◆ **ENTRIES SUPPLIED**
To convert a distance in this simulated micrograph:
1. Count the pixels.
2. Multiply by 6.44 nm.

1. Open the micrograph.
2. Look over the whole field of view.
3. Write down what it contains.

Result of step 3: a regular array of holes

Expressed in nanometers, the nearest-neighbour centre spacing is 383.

◆ **WORK INSTRUCTION**
Repeat the lines above exactly.

◆ **ANSWER AREA**
To convert a distance in this simulated micrograph:
1. Count the pixels.
2. Multiply by 6.44 nm.

1. Open the micrograph.
2. Look over the whole field of view.
3. Write down what it contains.

Result of step 3: a regular array of holes

Expressed in nanometers, the nearest-neighbour centre spacing is 383.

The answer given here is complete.